-------
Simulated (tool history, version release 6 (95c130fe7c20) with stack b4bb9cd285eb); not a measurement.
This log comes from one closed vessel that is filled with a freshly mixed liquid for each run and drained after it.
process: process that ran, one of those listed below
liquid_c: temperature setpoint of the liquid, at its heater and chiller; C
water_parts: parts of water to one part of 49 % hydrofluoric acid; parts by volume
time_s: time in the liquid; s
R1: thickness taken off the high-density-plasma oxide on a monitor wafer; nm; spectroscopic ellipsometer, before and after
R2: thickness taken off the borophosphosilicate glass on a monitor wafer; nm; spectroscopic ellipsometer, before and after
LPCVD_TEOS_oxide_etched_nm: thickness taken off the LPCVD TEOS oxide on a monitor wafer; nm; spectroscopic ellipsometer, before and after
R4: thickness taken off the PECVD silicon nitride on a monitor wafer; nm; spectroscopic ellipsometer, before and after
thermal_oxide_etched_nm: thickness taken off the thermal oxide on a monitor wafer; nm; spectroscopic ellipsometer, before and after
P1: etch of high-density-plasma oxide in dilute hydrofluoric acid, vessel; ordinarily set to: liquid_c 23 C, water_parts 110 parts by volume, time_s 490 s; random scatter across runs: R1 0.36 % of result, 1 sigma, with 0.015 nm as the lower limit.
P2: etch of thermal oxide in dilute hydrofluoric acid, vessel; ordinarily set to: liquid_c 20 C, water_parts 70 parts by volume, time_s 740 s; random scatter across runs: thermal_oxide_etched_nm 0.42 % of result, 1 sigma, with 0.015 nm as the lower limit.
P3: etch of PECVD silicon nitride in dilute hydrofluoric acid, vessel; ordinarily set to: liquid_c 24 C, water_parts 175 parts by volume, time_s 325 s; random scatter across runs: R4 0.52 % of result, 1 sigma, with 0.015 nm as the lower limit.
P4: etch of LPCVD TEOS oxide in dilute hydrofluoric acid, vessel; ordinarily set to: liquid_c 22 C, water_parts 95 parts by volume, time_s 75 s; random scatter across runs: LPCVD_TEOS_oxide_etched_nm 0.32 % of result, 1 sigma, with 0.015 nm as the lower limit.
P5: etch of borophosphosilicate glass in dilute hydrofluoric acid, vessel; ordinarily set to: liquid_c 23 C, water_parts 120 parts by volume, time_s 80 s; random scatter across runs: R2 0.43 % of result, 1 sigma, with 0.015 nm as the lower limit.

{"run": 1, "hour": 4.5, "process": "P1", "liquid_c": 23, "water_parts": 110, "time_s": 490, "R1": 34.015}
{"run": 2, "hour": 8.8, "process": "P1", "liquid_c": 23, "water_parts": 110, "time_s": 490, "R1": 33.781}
-------

▸ **EXERCISE**:
Everything from the first line above through the line that contains "P3: etch of" should be duplicated exactly, please, and nothing beyond it.

▸ **WRITTEN SOLUTION**:
Simulated (tool history, version release 6 (95c130fe7c20) with stack b4bb9cd285eb); not a measurement.
This log comes from one closed vessel that is filled with a freshly mixed liquid for each run and drained after it.
process: process that ran, one of those listed below
liquid_c: temperature setpoint of the liquid, at its heater and chiller; C
water_parts: parts of water to one part of 49 % hydrofluoric acid; parts by volume
time_s: time in the liquid; s
R1: thickness taken off the high-density-plasma oxide on a monitor wafer; nm; spectroscopic ellipsometer, before and after
R2: thickness taken off the borophosphosilicate glass on a monitor wafer; nm; spectroscopic ellipsometer, before and after
LPCVD_TEOS_oxide_etched_nm: thickness taken off the LPCVD TEOS oxide on a monitor wafer; nm; spectroscopic ellipsometer, before and after
R4: thickness taken off the PECVD silicon nitride on a monitor wafer; nm; spectroscopic ellipsometer, before and after
thermal_oxide_etched_nm: thickness taken off the thermal oxide on a monitor wafer; nm; spectroscopic ellipsometer, before and after
P1: etch of high-density-plasma oxide in dilute hydrofluoric acid, vessel; ordinarily set to: liquid_c 23 C, water_parts 110 parts by volume, time_s 490 s; random scatter across runs: R1 0.36 % of result, 1 sigma, with 0.015 nm as the lower limit.
P2: etch of thermal oxide in dilute hydrofluoric acid, vessel; ordinarily set to: liquid_c 20 C, water_parts 70 parts by volume, time_s 740 s; random scatter across runs: thermal_oxide_etched_nm 0.42 % of result, 1 sigma, with 0.015 nm as the lower limit.
P3: etch of PECVD silicon nitride in dilute hydrofluoric acid, vessel; ordinarily set to: liquid_c 24 C, water_parts 175 parts by volume, time_s 325 s; random scatter across runs: R4 0.52 % of result, 1 sigma, with 0.015 nm as the lower limit.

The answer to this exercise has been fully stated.